◆ Assignment:
Below is a listing. Write out exactly its lines between the one holding "The first sign" and the one holding "- rie diel-07 at NHARC_A_CHANNEL_HOLE_D1_ETCH_38", inclusive.

◆ Supplied entries:
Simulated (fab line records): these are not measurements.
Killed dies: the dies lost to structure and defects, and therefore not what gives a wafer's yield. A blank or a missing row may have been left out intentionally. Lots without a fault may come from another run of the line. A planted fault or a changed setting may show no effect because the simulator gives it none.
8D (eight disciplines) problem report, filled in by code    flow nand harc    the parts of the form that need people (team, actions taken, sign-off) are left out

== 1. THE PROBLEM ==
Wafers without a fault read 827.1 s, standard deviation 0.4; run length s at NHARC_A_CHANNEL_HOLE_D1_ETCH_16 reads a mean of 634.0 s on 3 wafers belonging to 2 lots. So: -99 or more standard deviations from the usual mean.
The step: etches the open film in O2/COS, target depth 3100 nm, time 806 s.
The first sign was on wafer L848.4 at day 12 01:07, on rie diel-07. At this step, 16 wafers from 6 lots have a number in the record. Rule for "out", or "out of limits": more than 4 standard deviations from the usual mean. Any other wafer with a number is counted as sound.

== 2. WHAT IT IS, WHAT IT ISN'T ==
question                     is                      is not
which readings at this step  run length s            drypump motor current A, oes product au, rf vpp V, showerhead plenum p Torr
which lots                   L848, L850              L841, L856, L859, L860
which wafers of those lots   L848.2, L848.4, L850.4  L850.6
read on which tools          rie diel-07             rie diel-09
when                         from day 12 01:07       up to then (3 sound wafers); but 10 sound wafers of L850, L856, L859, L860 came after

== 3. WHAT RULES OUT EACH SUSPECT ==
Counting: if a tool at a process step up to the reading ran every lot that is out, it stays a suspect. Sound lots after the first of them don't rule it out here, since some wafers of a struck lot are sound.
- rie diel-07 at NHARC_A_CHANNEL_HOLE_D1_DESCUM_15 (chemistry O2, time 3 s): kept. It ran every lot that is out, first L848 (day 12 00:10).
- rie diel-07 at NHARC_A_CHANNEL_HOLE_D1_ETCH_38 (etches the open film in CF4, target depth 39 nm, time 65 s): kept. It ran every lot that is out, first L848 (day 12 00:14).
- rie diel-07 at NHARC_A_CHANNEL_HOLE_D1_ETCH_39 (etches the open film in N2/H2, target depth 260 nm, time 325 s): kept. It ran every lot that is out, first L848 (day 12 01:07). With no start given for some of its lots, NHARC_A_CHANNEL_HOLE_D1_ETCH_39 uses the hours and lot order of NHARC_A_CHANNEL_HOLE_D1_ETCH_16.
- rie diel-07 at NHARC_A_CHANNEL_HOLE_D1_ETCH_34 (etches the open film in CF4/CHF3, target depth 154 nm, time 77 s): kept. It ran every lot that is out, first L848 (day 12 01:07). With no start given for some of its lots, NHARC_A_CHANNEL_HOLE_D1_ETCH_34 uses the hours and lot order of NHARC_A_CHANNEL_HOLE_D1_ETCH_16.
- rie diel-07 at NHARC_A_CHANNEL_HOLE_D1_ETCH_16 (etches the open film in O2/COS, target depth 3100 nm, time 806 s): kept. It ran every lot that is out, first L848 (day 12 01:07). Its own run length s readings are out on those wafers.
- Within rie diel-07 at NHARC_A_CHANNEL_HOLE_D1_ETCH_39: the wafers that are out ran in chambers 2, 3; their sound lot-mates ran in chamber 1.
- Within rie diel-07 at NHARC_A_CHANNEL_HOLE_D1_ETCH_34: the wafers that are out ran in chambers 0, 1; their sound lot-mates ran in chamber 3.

◆ Reply:
The first sign was on wafer L848.4 at day 12 01:07, on rie diel-07. At this step, 16 wafers from 6 lots have a number in the record. Rule for "out", or "out of limits": more than 4 standard deviations from the usual mean. Any other wafer with a number is counted as sound.

== 2. WHAT IT IS, WHAT IT ISN'T ==
question                     is                      is not
which readings at this step  run length s            drypump motor current A, oes product au, rf vpp V, showerhead plenum p Torr
which lots                   L848, L850              L841, L856, L859, L860
which wafers of those lots   L848.2, L848.4, L850.4  L850.6
read on which tools          rie diel-07             rie diel-09
when                         from day 12 01:07       up to then (3 sound wafers); but 10 sound wafers of L850, L856, L859, L860 came after

== 3. WHAT RULES OUT EACH SUSPECT ==
Counting: if a tool at a process step up to the reading ran every lot that is out, it stays a suspect. Sound lots after the first of them don't rule it out here, since some wafers of a struck lot are sound.
- rie diel-07 at NHARC_A_CHANNEL_HOLE_D1_DESCUM_15 (chemistry O2, time 3 s): kept. It ran every lot that is out, first L848 (day 12 00:10).
- rie diel-07 at NHARC_A_CHANNEL_HOLE_D1_ETCH_38 (etches the open film in CF4, target depth 39 nm, time 65 s): kept. It ran every lot that is out, first L848 (day 12 00:14).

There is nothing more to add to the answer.